◆ **Work task**
Without skipping anything, print all of the data exactly.

◆ **Records supplied**
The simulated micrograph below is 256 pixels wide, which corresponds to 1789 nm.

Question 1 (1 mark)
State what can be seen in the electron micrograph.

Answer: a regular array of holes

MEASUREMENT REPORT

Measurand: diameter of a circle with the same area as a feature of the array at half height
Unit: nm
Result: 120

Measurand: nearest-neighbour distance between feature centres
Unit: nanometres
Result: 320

◆ **Problem solution**
The simulated micrograph below is 256 pixels wide, which corresponds to 1789 nm.

Question 1 (1 mark)
State what can be seen in the electron micrograph.

Answer: a regular array of holes

MEASUREMENT REPORT

Measurand: diameter of a circle with the same area as a feature of the array at half height
Unit: nm
Result: 120

Measurand: nearest-neighbour distance between feature centres
Unit: nanometres
Result: 320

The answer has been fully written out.